**Assignment:** Take the records below and print them verbatim up to and including the line that carries "distance from the".

**Data section:**
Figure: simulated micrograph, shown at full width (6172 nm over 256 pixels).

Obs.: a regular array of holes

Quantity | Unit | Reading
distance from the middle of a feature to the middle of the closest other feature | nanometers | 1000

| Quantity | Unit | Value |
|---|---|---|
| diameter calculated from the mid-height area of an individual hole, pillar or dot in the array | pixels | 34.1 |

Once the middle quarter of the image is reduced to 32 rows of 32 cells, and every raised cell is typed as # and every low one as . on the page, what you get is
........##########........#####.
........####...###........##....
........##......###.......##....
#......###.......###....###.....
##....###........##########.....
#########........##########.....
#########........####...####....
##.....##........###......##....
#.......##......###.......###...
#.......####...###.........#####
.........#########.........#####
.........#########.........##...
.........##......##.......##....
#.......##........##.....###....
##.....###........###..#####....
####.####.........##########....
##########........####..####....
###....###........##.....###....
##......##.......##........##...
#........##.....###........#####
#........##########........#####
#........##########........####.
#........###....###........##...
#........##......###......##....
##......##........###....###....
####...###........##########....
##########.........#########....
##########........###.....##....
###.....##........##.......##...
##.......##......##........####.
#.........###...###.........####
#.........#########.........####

**Written solution:**
Figure: simulated micrograph, shown at full width (6172 nm over 256 pixels).

Obs.: a regular array of holes

Quantity | Unit | Reading
distance from the middle of a feature to the middle of the closest other feature | nanometers | 1000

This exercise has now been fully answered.